§ Activity:
The records that appear below are to be restated word for word.

BEGIN

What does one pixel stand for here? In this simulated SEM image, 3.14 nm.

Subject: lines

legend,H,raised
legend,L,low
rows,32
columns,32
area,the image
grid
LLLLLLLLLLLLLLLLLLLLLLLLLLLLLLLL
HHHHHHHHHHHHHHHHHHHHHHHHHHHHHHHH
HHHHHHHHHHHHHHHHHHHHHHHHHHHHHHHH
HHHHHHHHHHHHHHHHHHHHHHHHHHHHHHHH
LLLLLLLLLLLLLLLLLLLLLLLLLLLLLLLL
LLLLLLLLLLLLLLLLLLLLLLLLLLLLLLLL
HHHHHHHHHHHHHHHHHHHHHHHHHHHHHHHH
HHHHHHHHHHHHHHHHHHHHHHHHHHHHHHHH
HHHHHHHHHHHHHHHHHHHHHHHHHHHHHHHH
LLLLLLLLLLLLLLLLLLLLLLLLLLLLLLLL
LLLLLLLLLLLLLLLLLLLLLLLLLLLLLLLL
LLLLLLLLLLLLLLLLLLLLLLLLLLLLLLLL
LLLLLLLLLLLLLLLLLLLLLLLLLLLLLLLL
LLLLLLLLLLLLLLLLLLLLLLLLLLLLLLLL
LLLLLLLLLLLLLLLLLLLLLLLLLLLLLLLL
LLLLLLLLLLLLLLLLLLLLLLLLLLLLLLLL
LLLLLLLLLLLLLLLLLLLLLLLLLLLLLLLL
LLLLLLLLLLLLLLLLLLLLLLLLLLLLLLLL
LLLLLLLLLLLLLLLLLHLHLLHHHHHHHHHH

END

§ Response:
What does one pixel stand for here? In this simulated SEM image, 3.14 nm.

Subject: lines

legend,H,raised
legend,L,low
rows,32
columns,32
area,the image
grid
LLLLLLLLLLLLLLLLLLLLLLLLLLLLLLLL
HHHHHHHHHHHHHHHHHHHHHHHHHHHHHHHH
HHHHHHHHHHHHHHHHHHHHHHHHHHHHHHHH
HHHHHHHHHHHHHHHHHHHHHHHHHHHHHHHH
LLLLLLLLLLLLLLLLLLLLLLLLLLLLLLLL
LLLLLLLLLLLLLLLLLLLLLLLLLLLLLLLL
HHHHHHHHHHHHHHHHHHHHHHHHHHHHHHHH
HHHHHHHHHHHHHHHHHHHHHHHHHHHHHHHH
HHHHHHHHHHHHHHHHHHHHHHHHHHHHHHHH
LLLLLLLLLLLLLLLLLLLLLLLLLLLLLLLL
LLLLLLLLLLLLLLLLLLLLLLLLLLLLLLLL
LLLLLLLLLLLLLLLLLLLLLLLLLLLLLLLL
LLLLLLLLLLLLLLLLLLLLLLLLLLLLLLLL
LLLLLLLLLLLLLLLLLLLLLLLLLLLLLLLL
LLLLLLLLLLLLLLLLLLLLLLLLLLLLLLLL
LLLLLLLLLLLLLLLLLLLLLLLLLLLLLLLL
LLLLLLLLLLLLLLLLLLLLLLLLLLLLLLLL
LLLLLLLLLLLLLLLLLLLLLLLLLLLLLLLL
LLLLLLLLLLLLLLLLLHLHLLHHHHHHHHHH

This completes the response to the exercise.